Start of Block
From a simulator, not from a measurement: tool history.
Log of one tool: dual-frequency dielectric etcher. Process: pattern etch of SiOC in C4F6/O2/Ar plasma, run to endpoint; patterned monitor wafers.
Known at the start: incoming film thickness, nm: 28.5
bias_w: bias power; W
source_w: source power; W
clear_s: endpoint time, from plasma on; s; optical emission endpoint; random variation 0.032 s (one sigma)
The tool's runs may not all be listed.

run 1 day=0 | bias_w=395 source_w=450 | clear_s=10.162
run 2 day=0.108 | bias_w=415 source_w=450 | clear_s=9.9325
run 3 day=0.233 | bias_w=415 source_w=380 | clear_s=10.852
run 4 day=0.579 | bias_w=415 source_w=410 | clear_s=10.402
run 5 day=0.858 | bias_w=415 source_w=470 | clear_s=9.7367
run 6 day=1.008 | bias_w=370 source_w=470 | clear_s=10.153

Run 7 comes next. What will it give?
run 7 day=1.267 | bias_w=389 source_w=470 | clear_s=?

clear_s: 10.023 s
End of Block

- _Exercise_
Without altering a single word, transcribe the entries above.

- _Exercise answer_
From a simulator, not from a measurement: tool history.
Log of one tool: dual-frequency dielectric etcher. Process: pattern etch of SiOC in C4F6/O2/Ar plasma, run to endpoint; patterned monitor wafers.
Known at the start: incoming film thickness, nm: 28.5
bias_w: bias power; W
source_w: source power; W
clear_s: endpoint time, from plasma on; s; optical emission endpoint; random variation 0.032 s (one sigma)
The tool's runs may not all be listed.

run 1 day=0 | bias_w=395 source_w=450 | clear_s=10.162
run 2 day=0.108 | bias_w=415 source_w=450 | clear_s=9.9325
run 3 day=0.233 | bias_w=415 source_w=380 | clear_s=10.852
run 4 day=0.579 | bias_w=415 source_w=410 | clear_s=10.402
run 5 day=0.858 | bias_w=415 source_w=470 | clear_s=9.7367
run 6 day=1.008 | bias_w=370 source_w=470 | clear_s=10.153

Run 7 comes next. What will it give?
run 7 day=1.267 | bias_w=389 source_w=470 | clear_s=?

clear_s: 10.023 s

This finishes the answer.